**SOURCE DATA**
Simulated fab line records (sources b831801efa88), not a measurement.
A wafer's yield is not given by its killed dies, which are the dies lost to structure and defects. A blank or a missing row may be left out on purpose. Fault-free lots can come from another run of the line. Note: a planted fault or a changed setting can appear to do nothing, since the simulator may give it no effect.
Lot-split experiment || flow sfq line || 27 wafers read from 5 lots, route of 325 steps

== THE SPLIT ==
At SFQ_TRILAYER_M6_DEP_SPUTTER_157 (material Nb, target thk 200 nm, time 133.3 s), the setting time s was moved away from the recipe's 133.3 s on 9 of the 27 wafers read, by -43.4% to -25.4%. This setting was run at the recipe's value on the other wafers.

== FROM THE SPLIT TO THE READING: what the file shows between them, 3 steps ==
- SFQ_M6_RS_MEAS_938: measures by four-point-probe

**TASK ITEM**
Go through the records and repeat each one exactly as written.

**TASK SOLUTION**
Simulated fab line records (sources b831801efa88), not a measurement.
A wafer's yield is not given by its killed dies, which are the dies lost to structure and defects. A blank or a missing row may be left out on purpose. Fault-free lots can come from another run of the line. Note: a planted fault or a changed setting can appear to do nothing, since the simulator may give it no effect.
Lot-split experiment || flow sfq line || 27 wafers read from 5 lots, route of 325 steps

== THE SPLIT ==
At SFQ_TRILAYER_M6_DEP_SPUTTER_157 (material Nb, target thk 200 nm, time 133.3 s), the setting time s was moved away from the recipe's 133.3 s on 9 of the 27 wafers read, by -43.4% to -25.4%. This setting was run at the recipe's value on the other wafers.

== FROM THE SPLIT TO THE READING: what the file shows between them, 3 steps ==
- SFQ_M6_RS_MEAS_938: measures by four-point-probe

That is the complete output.